-- THE DATA --
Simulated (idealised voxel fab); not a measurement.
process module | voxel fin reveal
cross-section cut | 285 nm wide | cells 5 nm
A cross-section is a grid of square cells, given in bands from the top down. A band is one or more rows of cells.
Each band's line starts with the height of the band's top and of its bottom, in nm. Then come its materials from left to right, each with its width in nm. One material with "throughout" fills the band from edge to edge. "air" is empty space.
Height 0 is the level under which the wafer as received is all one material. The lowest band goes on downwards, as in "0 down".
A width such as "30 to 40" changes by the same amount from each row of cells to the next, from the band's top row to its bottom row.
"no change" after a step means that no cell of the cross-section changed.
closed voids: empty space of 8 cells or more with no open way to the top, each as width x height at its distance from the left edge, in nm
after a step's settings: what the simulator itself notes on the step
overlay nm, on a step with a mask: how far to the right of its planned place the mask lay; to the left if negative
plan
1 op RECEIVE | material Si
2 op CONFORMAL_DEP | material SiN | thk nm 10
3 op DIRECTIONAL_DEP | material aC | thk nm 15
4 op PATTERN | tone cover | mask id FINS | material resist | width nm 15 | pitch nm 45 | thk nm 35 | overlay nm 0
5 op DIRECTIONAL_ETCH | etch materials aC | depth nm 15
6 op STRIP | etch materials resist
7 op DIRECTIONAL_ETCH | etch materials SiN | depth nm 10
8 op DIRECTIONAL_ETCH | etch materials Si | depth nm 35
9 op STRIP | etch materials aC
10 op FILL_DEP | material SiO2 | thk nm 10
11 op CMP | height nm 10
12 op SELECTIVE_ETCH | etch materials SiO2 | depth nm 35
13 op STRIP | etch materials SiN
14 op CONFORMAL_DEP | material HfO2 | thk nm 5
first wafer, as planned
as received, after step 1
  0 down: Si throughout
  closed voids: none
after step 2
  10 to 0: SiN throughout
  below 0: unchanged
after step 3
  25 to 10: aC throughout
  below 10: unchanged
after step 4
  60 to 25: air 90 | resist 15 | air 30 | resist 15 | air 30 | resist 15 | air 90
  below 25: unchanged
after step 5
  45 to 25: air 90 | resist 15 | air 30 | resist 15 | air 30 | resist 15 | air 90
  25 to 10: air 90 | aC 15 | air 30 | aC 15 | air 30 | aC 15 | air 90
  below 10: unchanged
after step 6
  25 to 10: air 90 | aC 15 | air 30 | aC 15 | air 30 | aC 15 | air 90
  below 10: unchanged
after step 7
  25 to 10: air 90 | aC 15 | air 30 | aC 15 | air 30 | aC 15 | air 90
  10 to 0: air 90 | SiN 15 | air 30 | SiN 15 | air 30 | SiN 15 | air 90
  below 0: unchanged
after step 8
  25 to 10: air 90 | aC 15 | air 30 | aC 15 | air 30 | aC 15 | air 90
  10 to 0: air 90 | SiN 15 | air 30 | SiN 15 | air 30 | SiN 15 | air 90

-- WORK ITEM --
The line with "A cross-section is" is the last to include; transcribe exactly every line from the top of the material above down to it.

-- EXPECTED ANSWER --
Simulated (idealised voxel fab); not a measurement.
process module | voxel fin reveal
cross-section cut | 285 nm wide | cells 5 nm
A cross-section is a grid of square cells, given in bands from the top down. A band is one or more rows of cells.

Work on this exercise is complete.